Task item: Every entry needs to be repeated exactly, with nothing left out.

----- Records shown -----

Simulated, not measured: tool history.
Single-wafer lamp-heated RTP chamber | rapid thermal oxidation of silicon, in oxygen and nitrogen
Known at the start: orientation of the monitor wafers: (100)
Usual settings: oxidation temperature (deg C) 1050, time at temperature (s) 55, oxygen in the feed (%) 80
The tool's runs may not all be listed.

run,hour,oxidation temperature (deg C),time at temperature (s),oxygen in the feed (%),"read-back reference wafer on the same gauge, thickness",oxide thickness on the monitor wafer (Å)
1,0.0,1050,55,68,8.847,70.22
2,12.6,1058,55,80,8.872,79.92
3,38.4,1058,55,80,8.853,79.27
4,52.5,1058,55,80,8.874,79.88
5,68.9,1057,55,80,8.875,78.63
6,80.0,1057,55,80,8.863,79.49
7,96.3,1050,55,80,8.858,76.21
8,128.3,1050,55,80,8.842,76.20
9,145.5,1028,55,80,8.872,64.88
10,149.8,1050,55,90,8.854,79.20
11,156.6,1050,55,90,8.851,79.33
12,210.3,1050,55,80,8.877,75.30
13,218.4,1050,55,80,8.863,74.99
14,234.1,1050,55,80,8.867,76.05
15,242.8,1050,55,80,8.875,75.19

-----

Written reply:
Simulated, not measured: tool history.
Single-wafer lamp-heated RTP chamber | rapid thermal oxidation of silicon, in oxygen and nitrogen
Known at the start: orientation of the monitor wafers: (100)
Usual settings: oxidation temperature (deg C) 1050, time at temperature (s) 55, oxygen in the feed (%) 80
The tool's runs may not all be listed.

run,hour,oxidation temperature (deg C),time at temperature (s),oxygen in the feed (%),"read-back reference wafer on the same gauge, thickness",oxide thickness on the monitor wafer (Å)
1,0.0,1050,55,68,8.847,70.22
2,12.6,1058,55,80,8.872,79.92
3,38.4,1058,55,80,8.853,79.27
4,52.5,1058,55,80,8.874,79.88
5,68.9,1057,55,80,8.875,78.63
6,80.0,1057,55,80,8.863,79.49
7,96.3,1050,55,80,8.858,76.21
8,128.3,1050,55,80,8.842,76.20
9,145.5,1028,55,80,8.872,64.88
10,149.8,1050,55,90,8.854,79.20
11,156.6,1050,55,90,8.851,79.33
12,210.3,1050,55,80,8.877,75.30
13,218.4,1050,55,80,8.863,74.99
14,234.1,1050,55,80,8.867,76.05
15,242.8,1050,55,80,8.875,75.19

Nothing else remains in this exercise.